__WORK INSTRUCTION__. Each line of the data should be duplicated precisely.

##### SUPPLIED ENTRIES #####

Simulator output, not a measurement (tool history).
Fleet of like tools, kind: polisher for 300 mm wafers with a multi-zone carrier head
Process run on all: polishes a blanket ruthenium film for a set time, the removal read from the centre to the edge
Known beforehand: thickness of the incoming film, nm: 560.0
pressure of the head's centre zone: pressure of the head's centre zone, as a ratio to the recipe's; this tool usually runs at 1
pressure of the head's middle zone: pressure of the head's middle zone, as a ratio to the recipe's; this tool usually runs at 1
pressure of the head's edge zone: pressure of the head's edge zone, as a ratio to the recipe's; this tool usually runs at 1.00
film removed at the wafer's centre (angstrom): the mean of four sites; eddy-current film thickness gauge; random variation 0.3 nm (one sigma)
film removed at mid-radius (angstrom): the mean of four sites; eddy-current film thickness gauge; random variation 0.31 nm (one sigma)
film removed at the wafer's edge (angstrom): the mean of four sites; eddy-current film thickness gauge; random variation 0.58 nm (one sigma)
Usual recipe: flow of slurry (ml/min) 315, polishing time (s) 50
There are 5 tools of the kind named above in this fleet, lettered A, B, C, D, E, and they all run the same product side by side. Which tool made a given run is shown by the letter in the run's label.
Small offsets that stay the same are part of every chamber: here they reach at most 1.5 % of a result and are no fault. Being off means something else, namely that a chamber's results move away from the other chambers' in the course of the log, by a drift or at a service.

#####

__SOLUTION__.
Simulator output, not a measurement (tool history).
Fleet of like tools, kind: polisher for 300 mm wafers with a multi-zone carrier head
Process run on all: polishes a blanket ruthenium film for a set time, the removal read from the centre to the edge
Known beforehand: thickness of the incoming film, nm: 560.0
pressure of the head's centre zone: pressure of the head's centre zone, as a ratio to the recipe's; this tool usually runs at 1
pressure of the head's middle zone: pressure of the head's middle zone, as a ratio to the recipe's; this tool usually runs at 1
pressure of the head's edge zone: pressure of the head's edge zone, as a ratio to the recipe's; this tool usually runs at 1.00
film removed at the wafer's centre (angstrom): the mean of four sites; eddy-current film thickness gauge; random variation 0.3 nm (one sigma)
film removed at mid-radius (angstrom): the mean of four sites; eddy-current film thickness gauge; random variation 0.31 nm (one sigma)
film removed at the wafer's edge (angstrom): the mean of four sites; eddy-current film thickness gauge; random variation 0.58 nm (one sigma)
Usual recipe: flow of slurry (ml/min) 315, polishing time (s) 50
There are 5 tools of the kind named above in this fleet, lettered A, B, C, D, E, and they all run the same product side by side. Which tool made a given run is shown by the letter in the run's label.
Small offsets that stay the same are part of every chamber: here they reach at most 1.5 % of a result and are no fault. Being off means something else, namely that a chamber's results move away from the other chambers' in the course of the log, by a drift or at a service.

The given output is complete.